> **Raw data**
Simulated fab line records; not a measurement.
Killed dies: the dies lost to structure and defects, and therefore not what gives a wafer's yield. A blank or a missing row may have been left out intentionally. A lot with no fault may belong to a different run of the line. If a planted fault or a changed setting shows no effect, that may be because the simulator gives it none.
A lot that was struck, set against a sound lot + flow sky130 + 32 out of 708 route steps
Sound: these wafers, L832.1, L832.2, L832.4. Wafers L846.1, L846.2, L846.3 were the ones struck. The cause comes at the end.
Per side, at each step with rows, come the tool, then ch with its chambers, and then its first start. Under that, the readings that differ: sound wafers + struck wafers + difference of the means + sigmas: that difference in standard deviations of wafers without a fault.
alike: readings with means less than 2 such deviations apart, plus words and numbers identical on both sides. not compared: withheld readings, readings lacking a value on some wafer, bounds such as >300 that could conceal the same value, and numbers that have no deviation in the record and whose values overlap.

> **Assignment**
Each line of the listing is to be reproduced verbatim.

> **Task response**
Simulated fab line records; not a measurement.
Killed dies: the dies lost to structure and defects, and therefore not what gives a wafer's yield. A blank or a missing row may have been left out intentionally. A lot with no fault may belong to a different run of the line. If a planted fault or a changed setting shows no effect, that may be because the simulator gives it none.
A lot that was struck, set against a sound lot + flow sky130 + 32 out of 708 route steps
Sound: these wafers, L832.1, L832.2, L832.4. Wafers L846.1, L846.2, L846.3 were the ones struck. The cause comes at the end.
Per side, at each step with rows, come the tool, then ch with its chambers, and then its first start. Under that, the readings that differ: sound wafers + struck wafers + difference of the means + sigmas: that difference in standard deviations of wafers without a fault.
alike: readings with means less than 2 such deviations apart, plus words and numbers identical on both sides. not compared: withheld readings, readings lacking a value on some wafer, bounds such as >300 that could conceal the same value, and numbers that have no deviation in the record and whose values overlap.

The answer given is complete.